*REQUIRED ACTION:* Your task is to print the listing exactly as it stands.

*EXTRACTED DATA:*
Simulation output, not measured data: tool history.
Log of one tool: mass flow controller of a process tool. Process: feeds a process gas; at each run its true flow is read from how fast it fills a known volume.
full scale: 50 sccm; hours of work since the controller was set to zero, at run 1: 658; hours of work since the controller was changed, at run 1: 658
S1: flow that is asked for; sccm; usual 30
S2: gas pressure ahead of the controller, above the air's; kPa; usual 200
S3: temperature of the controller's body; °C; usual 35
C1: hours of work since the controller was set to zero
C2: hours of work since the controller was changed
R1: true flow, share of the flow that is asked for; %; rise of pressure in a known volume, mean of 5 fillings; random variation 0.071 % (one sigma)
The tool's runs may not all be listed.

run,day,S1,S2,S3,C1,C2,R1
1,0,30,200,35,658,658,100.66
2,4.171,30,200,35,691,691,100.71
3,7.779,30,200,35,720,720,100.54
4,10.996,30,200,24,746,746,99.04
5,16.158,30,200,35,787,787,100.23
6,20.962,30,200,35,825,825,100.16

*TASK OUTPUT:*
Simulation output, not measured data: tool history.
Log of one tool: mass flow controller of a process tool. Process: feeds a process gas; at each run its true flow is read from how fast it fills a known volume.
full scale: 50 sccm; hours of work since the controller was set to zero, at run 1: 658; hours of work since the controller was changed, at run 1: 658
S1: flow that is asked for; sccm; usual 30
S2: gas pressure ahead of the controller, above the air's; kPa; usual 200
S3: temperature of the controller's body; °C; usual 35
C1: hours of work since the controller was set to zero
C2: hours of work since the controller was changed
R1: true flow, share of the flow that is asked for; %; rise of pressure in a known volume, mean of 5 fillings; random variation 0.071 % (one sigma)
The tool's runs may not all be listed.

run,day,S1,S2,S3,C1,C2,R1
1,0,30,200,35,658,658,100.66
2,4.171,30,200,35,691,691,100.71
3,7.779,30,200,35,720,720,100.54
4,10.996,30,200,24,746,746,99.04
5,16.158,30,200,35,787,787,100.23
6,20.962,30,200,35,825,825,100.16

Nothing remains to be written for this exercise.